********
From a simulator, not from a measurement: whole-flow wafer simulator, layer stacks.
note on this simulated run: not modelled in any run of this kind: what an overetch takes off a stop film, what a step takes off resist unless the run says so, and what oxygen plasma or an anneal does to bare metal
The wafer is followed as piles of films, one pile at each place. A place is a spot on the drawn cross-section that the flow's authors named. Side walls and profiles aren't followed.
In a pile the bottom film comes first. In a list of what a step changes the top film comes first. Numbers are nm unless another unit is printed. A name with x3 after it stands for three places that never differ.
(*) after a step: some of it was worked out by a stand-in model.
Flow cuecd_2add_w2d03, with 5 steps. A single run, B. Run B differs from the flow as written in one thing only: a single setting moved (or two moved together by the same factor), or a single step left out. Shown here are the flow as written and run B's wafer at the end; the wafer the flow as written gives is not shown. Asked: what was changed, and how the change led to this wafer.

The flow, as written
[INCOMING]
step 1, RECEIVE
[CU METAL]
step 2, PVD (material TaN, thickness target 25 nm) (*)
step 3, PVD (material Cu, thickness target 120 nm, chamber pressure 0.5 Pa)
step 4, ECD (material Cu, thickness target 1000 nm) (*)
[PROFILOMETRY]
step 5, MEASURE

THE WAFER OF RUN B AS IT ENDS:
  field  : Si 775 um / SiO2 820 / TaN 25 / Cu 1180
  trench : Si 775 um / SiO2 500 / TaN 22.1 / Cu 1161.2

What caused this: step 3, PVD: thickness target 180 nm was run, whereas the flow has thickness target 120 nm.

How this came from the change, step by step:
********

-- ACTION ITEM --
A word-for-word copy of the entries, from the first line through the line containing "(*) after a", is the whole answer.

-- WORKED SOLUTION --
From a simulator, not from a measurement: whole-flow wafer simulator, layer stacks.
note on this simulated run: not modelled in any run of this kind: what an overetch takes off a stop film, what a step takes off resist unless the run says so, and what oxygen plasma or an anneal does to bare metal
The wafer is followed as piles of films, one pile at each place. A place is a spot on the drawn cross-section that the flow's authors named. Side walls and profiles aren't followed.
In a pile the bottom film comes first. In a list of what a step changes the top film comes first. Numbers are nm unless another unit is printed. A name with x3 after it stands for three places that never differ.
(*) after a step: some of it was worked out by a stand-in model.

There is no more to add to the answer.